▶ _Record excerpts_:
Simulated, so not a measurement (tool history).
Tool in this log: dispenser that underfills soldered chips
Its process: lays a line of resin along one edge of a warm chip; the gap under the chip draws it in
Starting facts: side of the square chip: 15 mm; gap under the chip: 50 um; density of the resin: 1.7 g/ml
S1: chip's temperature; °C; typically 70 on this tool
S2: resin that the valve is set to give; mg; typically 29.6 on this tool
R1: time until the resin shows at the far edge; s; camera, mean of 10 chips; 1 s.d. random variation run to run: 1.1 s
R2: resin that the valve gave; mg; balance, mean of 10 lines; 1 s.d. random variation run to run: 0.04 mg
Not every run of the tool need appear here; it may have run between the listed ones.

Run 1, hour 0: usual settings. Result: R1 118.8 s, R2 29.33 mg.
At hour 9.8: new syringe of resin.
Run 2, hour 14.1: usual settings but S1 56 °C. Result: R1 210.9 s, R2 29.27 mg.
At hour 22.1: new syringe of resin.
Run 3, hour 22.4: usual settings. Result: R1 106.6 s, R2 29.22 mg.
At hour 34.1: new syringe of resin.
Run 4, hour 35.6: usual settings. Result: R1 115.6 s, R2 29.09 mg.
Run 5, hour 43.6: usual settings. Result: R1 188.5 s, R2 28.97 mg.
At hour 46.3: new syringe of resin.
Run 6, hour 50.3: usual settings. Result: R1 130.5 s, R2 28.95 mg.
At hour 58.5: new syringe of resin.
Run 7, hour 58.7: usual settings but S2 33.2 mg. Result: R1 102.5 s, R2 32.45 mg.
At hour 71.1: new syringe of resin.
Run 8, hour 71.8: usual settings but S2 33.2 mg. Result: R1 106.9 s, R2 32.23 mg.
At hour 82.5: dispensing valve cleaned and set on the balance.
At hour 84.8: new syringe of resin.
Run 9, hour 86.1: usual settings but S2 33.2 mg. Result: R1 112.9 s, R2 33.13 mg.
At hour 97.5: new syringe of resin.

▶ _Exercise_: The entries above hold a line with "R2: resin that" and a later line with "At hour 9.8: new syringe of resin.". Write out exactly those lines and all lines between, nothing more.

▶ _Worked solution_:
R2: resin that the valve gave; mg; balance, mean of 10 lines; 1 s.d. random variation run to run: 0.04 mg
Not every run of the tool need appear here; it may have run between the listed ones.

Run 1, hour 0: usual settings. Result: R1 118.8 s, R2 29.33 mg.
At hour 9.8: new syringe of resin.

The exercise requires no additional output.